Segment Start: DATA EXTRACT

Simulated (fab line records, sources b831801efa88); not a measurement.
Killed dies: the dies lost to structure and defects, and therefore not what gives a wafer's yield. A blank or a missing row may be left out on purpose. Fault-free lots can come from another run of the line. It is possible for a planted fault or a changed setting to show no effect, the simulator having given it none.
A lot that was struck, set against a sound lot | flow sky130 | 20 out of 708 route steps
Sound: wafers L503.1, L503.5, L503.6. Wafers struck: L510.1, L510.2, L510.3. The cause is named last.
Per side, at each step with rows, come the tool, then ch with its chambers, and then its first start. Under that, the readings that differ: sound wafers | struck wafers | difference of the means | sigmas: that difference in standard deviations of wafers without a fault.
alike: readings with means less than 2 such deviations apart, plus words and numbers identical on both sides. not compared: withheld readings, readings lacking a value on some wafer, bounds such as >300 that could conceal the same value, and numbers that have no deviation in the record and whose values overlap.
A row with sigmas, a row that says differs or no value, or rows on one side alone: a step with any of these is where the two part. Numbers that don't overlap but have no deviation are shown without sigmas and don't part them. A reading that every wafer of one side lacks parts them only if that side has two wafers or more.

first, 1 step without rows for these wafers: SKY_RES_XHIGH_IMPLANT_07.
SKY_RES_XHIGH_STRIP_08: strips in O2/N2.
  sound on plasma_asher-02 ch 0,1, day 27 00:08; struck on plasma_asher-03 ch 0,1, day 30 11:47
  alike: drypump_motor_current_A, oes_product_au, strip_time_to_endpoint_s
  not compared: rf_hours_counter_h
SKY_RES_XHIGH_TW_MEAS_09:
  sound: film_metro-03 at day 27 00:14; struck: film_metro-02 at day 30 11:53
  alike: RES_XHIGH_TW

Segment End: DATA EXTRACT

> [REQUIREMENT]: Reproduce the entries above exactly, starting at their first line and finishing with the line that contains "Sound: wafers L503.1, L503.5, L503.6.".

> [TASK RESULT]:
Simulated (fab line records, sources b831801efa88); not a measurement.
Killed dies: the dies lost to structure and defects, and therefore not what gives a wafer's yield. A blank or a missing row may be left out on purpose. Fault-free lots can come from another run of the line. It is possible for a planted fault or a changed setting to show no effect, the simulator having given it none.
A lot that was struck, set against a sound lot | flow sky130 | 20 out of 708 route steps
Sound: wafers L503.1, L503.5, L503.6. Wafers struck: L510.1, L510.2, L510.3. The cause is named last.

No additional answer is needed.